◇ ◇ ◇ ◇

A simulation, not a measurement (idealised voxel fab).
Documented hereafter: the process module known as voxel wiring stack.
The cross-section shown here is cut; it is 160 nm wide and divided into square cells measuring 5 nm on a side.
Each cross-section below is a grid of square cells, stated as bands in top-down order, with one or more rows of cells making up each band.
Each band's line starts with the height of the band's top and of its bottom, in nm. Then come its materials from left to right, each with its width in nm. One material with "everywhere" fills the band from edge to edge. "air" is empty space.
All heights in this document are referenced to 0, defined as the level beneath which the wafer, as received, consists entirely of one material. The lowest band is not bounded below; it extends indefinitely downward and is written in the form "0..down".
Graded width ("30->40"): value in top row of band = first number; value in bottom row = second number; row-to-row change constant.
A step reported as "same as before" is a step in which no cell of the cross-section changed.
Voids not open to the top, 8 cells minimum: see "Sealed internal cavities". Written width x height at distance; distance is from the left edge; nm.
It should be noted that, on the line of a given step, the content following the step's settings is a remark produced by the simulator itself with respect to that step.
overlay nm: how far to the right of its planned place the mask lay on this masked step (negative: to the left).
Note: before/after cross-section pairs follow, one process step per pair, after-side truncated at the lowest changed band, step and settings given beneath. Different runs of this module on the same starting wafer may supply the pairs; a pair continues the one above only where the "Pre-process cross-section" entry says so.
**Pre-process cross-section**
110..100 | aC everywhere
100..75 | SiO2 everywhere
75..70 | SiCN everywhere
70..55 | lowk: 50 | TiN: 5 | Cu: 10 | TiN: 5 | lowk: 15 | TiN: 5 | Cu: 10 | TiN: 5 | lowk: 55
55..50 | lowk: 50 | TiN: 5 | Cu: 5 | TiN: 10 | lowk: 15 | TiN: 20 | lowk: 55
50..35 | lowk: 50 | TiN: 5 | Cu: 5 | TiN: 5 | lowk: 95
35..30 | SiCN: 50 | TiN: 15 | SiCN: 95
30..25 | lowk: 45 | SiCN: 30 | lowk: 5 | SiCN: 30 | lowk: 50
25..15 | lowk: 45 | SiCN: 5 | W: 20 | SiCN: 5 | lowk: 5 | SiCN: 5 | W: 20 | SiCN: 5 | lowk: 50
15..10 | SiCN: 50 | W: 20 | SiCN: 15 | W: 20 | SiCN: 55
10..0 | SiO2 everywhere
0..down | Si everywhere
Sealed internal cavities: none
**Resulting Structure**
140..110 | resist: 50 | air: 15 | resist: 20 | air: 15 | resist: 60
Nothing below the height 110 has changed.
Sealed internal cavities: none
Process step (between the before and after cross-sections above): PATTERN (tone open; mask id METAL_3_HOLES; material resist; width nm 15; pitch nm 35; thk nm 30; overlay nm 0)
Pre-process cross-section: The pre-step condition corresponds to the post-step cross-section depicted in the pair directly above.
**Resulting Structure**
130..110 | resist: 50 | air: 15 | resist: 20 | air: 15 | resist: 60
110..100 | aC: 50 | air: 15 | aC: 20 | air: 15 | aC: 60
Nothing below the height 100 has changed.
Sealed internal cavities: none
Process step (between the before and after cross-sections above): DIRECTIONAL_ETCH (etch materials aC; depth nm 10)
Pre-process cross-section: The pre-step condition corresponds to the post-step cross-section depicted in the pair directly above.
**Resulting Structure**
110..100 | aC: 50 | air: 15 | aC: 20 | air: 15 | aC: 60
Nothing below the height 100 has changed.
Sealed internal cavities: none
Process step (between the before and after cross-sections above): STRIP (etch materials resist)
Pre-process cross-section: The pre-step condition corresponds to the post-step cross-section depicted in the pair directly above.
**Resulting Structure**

◇ ◇ ◇ ◇

> Exercise
Each line of the records, from the opening one through the line holding "The cross-section shown", should be restated word for word, with nothing else in the answer.

> Task output
A simulation, not a measurement (idealised voxel fab).
Documented hereafter: the process module known as voxel wiring stack.
The cross-section shown here is cut; it is 160 nm wide and divided into square cells measuring 5 nm on a side.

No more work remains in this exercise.